Data extract
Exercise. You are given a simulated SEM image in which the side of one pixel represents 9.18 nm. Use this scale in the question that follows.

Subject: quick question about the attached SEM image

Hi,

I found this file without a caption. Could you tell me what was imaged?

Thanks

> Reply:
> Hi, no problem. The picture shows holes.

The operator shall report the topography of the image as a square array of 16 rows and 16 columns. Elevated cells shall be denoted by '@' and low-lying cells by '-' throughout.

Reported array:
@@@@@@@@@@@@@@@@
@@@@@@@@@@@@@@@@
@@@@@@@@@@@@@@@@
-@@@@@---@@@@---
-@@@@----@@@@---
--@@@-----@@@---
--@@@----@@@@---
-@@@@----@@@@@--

Work order
Each line above needs to be output again, exactly as shown.

Reply
Exercise. You are given a simulated SEM image in which the side of one pixel represents 9.18 nm. Use this scale in the question that follows.

Subject: quick question about the attached SEM image

Hi,

I found this file without a caption. Could you tell me what was imaged?

Thanks

> Reply:
> Hi, no problem. The picture shows holes.

The operator shall report the topography of the image as a square array of 16 rows and 16 columns. Elevated cells shall be denoted by '@' and low-lying cells by '-' throughout.

Reported array:
@@@@@@@@@@@@@@@@
@@@@@@@@@@@@@@@@
@@@@@@@@@@@@@@@@
-@@@@@---@@@@---
-@@@@----@@@@---
--@@@-----@@@---
--@@@----@@@@---
-@@@@----@@@@@--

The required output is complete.